### Assigned task
Print out the data below. Do not alter a single line.

### Stored data
::::

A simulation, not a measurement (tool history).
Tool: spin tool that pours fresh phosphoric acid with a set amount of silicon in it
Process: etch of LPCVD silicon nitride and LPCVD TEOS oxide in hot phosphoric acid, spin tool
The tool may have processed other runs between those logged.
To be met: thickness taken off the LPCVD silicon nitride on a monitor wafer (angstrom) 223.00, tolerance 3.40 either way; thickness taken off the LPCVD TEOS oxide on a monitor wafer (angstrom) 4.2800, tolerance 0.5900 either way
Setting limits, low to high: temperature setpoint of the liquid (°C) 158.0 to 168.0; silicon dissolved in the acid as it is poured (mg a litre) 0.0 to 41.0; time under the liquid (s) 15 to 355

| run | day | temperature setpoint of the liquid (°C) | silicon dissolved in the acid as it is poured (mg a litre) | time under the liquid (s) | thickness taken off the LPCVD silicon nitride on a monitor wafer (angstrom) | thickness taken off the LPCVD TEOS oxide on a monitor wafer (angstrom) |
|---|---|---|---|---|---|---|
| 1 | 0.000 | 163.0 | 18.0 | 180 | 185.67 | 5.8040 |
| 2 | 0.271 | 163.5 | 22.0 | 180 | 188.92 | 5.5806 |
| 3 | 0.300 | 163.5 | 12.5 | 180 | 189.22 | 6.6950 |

::::

### Task answer
A simulation, not a measurement (tool history).
Tool: spin tool that pours fresh phosphoric acid with a set amount of silicon in it
Process: etch of LPCVD silicon nitride and LPCVD TEOS oxide in hot phosphoric acid, spin tool
The tool may have processed other runs between those logged.
To be met: thickness taken off the LPCVD silicon nitride on a monitor wafer (angstrom) 223.00, tolerance 3.40 either way; thickness taken off the LPCVD TEOS oxide on a monitor wafer (angstrom) 4.2800, tolerance 0.5900 either way
Setting limits, low to high: temperature setpoint of the liquid (°C) 158.0 to 168.0; silicon dissolved in the acid as it is poured (mg a litre) 0.0 to 41.0; time under the liquid (s) 15 to 355

| run | day | temperature setpoint of the liquid (°C) | silicon dissolved in the acid as it is poured (mg a litre) | time under the liquid (s) | thickness taken off the LPCVD silicon nitride on a monitor wafer (angstrom) | thickness taken off the LPCVD TEOS oxide on a monitor wafer (angstrom) |
|---|---|---|---|---|---|---|
| 1 | 0.000 | 163.0 | 18.0 | 180 | 185.67 | 5.8040 |
| 2 | 0.271 | 163.5 | 22.0 | 180 | 188.92 | 5.5806 |
| 3 | 0.300 | 163.5 | 12.5 | 180 | 189.22 | 6.6950 |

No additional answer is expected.